* **RECORDS SHOWN**:
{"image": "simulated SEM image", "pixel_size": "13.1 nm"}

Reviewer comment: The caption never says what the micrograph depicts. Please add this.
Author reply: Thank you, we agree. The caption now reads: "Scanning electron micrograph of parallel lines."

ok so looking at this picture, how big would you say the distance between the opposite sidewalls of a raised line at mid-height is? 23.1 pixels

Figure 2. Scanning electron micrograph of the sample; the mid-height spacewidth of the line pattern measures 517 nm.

* **WORK INSTRUCTION**: Your task is to quote the lines above, beginning with the first and ending with the one that holds "ok so looking".

* **TASK RESULT**:
{"image": "simulated SEM image", "pixel_size": "13.1 nm"}

Reviewer comment: The caption never says what the micrograph depicts. Please add this.
Author reply: Thank you, we agree. The caption now reads: "Scanning electron micrograph of parallel lines."

ok so looking at this picture, how big would you say the distance between the opposite sidewalls of a raised line at mid-height is? 23.1 pixels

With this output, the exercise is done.